------------------------------------
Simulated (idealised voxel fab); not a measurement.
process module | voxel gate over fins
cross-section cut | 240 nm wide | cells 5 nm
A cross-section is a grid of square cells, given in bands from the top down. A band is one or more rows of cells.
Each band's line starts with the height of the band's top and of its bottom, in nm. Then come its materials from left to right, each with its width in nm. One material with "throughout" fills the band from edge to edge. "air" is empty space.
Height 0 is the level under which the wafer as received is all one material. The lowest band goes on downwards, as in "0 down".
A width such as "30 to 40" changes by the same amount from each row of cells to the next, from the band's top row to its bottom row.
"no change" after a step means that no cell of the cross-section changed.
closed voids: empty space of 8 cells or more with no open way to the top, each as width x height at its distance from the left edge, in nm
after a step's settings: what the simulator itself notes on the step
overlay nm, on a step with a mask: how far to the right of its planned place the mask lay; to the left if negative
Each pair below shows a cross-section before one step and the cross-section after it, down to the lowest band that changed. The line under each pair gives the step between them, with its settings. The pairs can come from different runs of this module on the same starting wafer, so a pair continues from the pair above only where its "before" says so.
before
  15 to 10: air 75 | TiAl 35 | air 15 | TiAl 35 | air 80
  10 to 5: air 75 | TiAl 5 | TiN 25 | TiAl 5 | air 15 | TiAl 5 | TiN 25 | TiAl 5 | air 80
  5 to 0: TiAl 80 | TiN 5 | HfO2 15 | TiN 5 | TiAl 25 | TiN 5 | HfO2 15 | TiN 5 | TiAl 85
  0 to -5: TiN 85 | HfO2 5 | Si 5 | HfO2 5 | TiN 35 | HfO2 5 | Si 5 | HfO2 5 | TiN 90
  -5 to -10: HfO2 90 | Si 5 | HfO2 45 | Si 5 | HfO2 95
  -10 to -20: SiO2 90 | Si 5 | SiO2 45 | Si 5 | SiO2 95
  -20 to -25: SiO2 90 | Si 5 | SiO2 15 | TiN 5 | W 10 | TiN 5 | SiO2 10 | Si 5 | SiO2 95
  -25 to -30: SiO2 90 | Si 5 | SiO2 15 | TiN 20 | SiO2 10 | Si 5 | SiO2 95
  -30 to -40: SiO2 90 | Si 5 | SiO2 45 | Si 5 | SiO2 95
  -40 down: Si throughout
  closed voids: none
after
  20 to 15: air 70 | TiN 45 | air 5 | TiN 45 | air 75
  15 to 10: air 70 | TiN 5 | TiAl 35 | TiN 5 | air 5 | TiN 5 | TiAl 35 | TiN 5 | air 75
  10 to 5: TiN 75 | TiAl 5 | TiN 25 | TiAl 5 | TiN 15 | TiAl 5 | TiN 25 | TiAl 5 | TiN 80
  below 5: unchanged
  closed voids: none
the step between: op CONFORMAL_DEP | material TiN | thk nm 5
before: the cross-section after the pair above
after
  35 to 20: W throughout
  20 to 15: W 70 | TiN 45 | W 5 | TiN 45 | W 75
------------------------------------

Work task> Only one stretch of the data above is needed. Restate it word for word, from the line containing "-10 to -20: SiO2" through the line containing "35 to 20: W throughout", both ends included.

Response area>
  -10 to -20: SiO2 90 | Si 5 | SiO2 45 | Si 5 | SiO2 95
  -20 to -25: SiO2 90 | Si 5 | SiO2 15 | TiN 5 | W 10 | TiN 5 | SiO2 10 | Si 5 | SiO2 95
  -25 to -30: SiO2 90 | Si 5 | SiO2 15 | TiN 20 | SiO2 10 | Si 5 | SiO2 95
  -30 to -40: SiO2 90 | Si 5 | SiO2 45 | Si 5 | SiO2 95
  -40 down: Si throughout
  closed voids: none
after
  20 to 15: air 70 | TiN 45 | air 5 | TiN 45 | air 75
  15 to 10: air 70 | TiN 5 | TiAl 35 | TiN 5 | air 5 | TiN 5 | TiAl 35 | TiN 5 | air 75
  10 to 5: TiN 75 | TiAl 5 | TiN 25 | TiAl 5 | TiN 15 | TiAl 5 | TiN 25 | TiAl 5 | TiN 80
  below 5: unchanged
  closed voids: none
the step between: op CONFORMAL_DEP | material TiN | thk nm 5
before: the cross-section after the pair above
after
  35 to 20: W throughout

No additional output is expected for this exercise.